■ ENTRIES SUPPLIED
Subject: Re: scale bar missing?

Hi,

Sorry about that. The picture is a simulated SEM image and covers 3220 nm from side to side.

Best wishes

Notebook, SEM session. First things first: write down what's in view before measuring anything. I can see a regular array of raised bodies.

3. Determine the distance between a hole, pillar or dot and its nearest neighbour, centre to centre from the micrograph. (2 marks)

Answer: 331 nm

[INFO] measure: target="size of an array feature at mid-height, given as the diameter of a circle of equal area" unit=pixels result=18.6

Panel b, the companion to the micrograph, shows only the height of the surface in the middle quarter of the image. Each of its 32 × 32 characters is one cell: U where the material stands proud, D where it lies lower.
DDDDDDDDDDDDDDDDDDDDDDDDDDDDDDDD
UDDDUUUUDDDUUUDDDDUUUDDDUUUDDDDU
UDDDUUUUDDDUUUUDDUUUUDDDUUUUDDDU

■ TASK ITEM
Print only what lies in the material above starting at the line with "Sorry about that." and ending at the line with "Answer: 331 nm", every line exactly as given.

■ WRITTEN RESPONSE
Sorry about that. The picture is a simulated SEM image and covers 3220 nm from side to side.

Best wishes

Notebook, SEM session. First things first: write down what's in view before measuring anything. I can see a regular array of raised bodies.

3. Determine the distance between a hole, pillar or dot and its nearest neighbour, centre to centre from the micrograph. (2 marks)

Answer: 331 nm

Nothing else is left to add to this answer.